GIVEN ENTRIES —
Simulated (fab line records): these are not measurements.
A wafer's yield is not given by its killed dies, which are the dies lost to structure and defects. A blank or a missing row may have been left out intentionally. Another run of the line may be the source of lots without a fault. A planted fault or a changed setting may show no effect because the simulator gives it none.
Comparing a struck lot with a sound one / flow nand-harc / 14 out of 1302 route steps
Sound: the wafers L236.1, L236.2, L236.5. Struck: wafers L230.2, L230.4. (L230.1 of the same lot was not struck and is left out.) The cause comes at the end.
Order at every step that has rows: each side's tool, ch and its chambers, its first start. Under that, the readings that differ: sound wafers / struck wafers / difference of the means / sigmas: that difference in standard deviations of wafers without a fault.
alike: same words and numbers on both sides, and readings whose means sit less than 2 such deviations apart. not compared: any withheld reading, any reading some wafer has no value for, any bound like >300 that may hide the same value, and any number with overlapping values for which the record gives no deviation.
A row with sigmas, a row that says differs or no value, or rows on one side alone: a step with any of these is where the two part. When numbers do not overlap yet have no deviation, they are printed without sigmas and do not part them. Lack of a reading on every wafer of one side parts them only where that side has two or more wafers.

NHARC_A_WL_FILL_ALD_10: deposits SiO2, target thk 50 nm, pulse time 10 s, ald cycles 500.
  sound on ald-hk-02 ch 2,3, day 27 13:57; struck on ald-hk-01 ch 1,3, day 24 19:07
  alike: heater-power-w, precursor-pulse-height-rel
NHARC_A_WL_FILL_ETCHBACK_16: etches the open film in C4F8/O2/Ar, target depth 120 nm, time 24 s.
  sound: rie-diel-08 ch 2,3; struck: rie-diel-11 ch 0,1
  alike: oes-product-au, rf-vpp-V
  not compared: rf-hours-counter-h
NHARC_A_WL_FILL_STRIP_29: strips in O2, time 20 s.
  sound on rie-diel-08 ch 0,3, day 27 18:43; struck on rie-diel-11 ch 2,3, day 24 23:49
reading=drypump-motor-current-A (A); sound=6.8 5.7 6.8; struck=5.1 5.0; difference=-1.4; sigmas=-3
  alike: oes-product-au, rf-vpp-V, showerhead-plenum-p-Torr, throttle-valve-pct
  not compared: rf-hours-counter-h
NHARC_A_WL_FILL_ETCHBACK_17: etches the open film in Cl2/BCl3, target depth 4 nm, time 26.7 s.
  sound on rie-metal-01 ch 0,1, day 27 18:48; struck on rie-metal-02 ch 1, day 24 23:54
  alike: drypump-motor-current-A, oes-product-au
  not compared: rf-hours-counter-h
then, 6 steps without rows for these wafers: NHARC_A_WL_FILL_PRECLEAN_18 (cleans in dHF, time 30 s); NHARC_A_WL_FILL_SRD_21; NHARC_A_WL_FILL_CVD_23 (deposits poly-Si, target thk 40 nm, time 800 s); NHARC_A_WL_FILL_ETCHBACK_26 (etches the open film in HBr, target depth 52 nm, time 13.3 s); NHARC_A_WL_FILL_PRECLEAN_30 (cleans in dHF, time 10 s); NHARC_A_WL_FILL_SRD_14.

WORK INSTRUCTION —
Transcribe the lines above between the line holding "Sound: the wafers" and the line holding "NHARC_A_WL_FILL_ALD_10: deposits SiO2, target", inclusive, exactly as they stand and with nothing added.

EXERCISE SOLUTION —
Sound: the wafers L236.1, L236.2, L236.5. Struck: wafers L230.2, L230.4. (L230.1 of the same lot was not struck and is left out.) The cause comes at the end.
Order at every step that has rows: each side's tool, ch and its chambers, its first start. Under that, the readings that differ: sound wafers / struck wafers / difference of the means / sigmas: that difference in standard deviations of wafers without a fault.
alike: same words and numbers on both sides, and readings whose means sit less than 2 such deviations apart. not compared: any withheld reading, any reading some wafer has no value for, any bound like >300 that may hide the same value, and any number with overlapping values for which the record gives no deviation.
A row with sigmas, a row that says differs or no value, or rows on one side alone: a step with any of these is where the two part. When numbers do not overlap yet have no deviation, they are printed without sigmas and do not part them. Lack of a reading on every wafer of one side parts them only where that side has two or more wafers.

NHARC_A_WL_FILL_ALD_10: deposits SiO2, target thk 50 nm, pulse time 10 s, ald cycles 500.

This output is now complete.